*REQUIRED ACTION:*
Reproduce the listing below verbatim.

*DATA PROVIDED:*
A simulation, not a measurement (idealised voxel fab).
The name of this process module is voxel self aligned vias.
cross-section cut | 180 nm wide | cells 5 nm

*ANSWER SPACE:*
A simulation, not a measurement (idealised voxel fab).
The name of this process module is voxel self aligned vias.
cross-section cut | 180 nm wide | cells 5 nm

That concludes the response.